--------------------------------------------------

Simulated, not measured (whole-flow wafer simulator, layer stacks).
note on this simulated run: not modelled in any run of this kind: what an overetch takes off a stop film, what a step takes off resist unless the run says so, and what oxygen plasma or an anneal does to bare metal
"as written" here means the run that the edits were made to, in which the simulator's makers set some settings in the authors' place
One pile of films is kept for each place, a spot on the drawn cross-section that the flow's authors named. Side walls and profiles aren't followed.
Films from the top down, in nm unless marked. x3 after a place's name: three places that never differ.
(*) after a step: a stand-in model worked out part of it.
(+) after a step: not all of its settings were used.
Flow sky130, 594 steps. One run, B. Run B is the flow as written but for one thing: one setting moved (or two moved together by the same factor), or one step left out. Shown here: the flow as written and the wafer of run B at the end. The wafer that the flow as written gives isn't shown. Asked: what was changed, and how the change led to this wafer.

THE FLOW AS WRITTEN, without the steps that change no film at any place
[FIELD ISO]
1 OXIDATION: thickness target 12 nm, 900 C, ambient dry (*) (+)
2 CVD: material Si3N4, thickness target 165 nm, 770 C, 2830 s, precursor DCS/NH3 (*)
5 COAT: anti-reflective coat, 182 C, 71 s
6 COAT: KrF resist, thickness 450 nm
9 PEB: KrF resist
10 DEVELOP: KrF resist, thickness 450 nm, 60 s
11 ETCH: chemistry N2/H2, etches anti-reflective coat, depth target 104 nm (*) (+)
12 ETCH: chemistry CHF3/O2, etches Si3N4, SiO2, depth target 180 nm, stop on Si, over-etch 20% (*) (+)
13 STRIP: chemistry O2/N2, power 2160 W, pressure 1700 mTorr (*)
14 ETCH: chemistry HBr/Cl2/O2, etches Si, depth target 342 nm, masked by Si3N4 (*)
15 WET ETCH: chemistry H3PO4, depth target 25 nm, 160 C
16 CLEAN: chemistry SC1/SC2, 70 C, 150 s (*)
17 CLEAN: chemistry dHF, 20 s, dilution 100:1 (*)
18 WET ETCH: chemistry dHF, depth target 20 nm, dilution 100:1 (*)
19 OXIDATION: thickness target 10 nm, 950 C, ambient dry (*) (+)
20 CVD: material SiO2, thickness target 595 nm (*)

--------------------------------------------------

▸ **Work instruction**
Keeping every character as it is, restate the lines above that run from the line with "16 CLEAN: chemistry SC1/SC2, 70 C, 150 s (*)" through the line with "19 OXIDATION: thickness", both included, and nothing else.

▸ **Written reply**
16 CLEAN: chemistry SC1/SC2, 70 C, 150 s (*)
17 CLEAN: chemistry dHF, 20 s, dilution 100:1 (*)
18 WET ETCH: chemistry dHF, depth target 20 nm, dilution 100:1 (*)
19 OXIDATION: thickness target 10 nm, 950 C, ambient dry (*) (+)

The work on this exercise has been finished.